*DATASET EXCERPTS:*
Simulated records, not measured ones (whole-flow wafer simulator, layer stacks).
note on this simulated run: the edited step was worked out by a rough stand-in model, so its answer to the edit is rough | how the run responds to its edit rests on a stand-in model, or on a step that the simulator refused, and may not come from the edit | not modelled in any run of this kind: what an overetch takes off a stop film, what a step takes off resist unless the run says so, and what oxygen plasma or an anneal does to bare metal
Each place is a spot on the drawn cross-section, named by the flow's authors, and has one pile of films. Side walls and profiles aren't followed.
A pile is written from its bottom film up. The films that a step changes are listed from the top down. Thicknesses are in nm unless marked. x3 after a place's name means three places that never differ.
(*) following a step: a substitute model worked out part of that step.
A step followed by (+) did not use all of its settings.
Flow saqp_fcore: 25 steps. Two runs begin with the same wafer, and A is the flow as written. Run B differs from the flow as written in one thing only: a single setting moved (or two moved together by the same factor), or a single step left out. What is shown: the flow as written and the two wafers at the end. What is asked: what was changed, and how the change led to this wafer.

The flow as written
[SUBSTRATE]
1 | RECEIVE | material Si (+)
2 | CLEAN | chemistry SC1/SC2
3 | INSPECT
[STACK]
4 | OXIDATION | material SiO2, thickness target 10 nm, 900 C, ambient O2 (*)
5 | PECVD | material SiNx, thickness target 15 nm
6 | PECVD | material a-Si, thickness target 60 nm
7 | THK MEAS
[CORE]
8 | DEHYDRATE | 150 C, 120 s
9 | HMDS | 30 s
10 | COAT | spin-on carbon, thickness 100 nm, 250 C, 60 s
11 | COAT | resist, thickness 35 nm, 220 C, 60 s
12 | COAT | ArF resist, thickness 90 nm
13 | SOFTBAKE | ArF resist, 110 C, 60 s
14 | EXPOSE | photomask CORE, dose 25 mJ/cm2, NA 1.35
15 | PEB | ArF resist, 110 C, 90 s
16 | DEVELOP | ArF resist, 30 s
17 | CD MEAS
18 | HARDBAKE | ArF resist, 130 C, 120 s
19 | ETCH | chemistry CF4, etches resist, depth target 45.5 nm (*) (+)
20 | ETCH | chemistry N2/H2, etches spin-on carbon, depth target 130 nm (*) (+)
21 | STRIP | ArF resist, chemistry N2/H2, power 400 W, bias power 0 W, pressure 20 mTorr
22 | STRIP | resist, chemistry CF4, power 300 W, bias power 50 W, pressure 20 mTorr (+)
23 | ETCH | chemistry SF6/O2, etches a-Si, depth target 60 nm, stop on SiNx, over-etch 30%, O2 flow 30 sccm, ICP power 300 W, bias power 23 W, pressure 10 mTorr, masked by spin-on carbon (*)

*ASSIGNMENT:*
Take the entries above and return only the lines from the one with "13 | SOFTBAKE | ArF resist, 110 C, 60 s" to the one with "22 | STRIP |", both included, unchanged.

*WRITTEN SOLUTION:*
13 | SOFTBAKE | ArF resist, 110 C, 60 s
14 | EXPOSE | photomask CORE, dose 25 mJ/cm2, NA 1.35
15 | PEB | ArF resist, 110 C, 90 s
16 | DEVELOP | ArF resist, 30 s
17 | CD MEAS
18 | HARDBAKE | ArF resist, 130 C, 120 s
19 | ETCH | chemistry CF4, etches resist, depth target 45.5 nm (*) (+)
20 | ETCH | chemistry N2/H2, etches spin-on carbon, depth target 130 nm (*) (+)
21 | STRIP | ArF resist, chemistry N2/H2, power 400 W, bias power 0 W, pressure 20 mTorr
22 | STRIP | resist, chemistry CF4, power 300 W, bias power 50 W, pressure 20 mTorr (+)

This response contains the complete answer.